Extract, without alteration, each line from the start of the listing to the line bearing "Fill in the blank using the image.".

==== Entries shown

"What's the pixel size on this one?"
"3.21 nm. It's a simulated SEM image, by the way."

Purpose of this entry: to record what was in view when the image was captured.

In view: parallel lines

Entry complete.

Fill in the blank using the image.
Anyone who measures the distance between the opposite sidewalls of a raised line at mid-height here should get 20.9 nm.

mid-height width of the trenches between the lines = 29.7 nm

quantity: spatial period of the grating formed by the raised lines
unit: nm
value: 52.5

========

**Written reply:**
"What's the pixel size on this one?"
"3.21 nm. It's a simulated SEM image, by the way."

Purpose of this entry: to record what was in view when the image was captured.

In view: parallel lines

Entry complete.

Fill in the blank using the image.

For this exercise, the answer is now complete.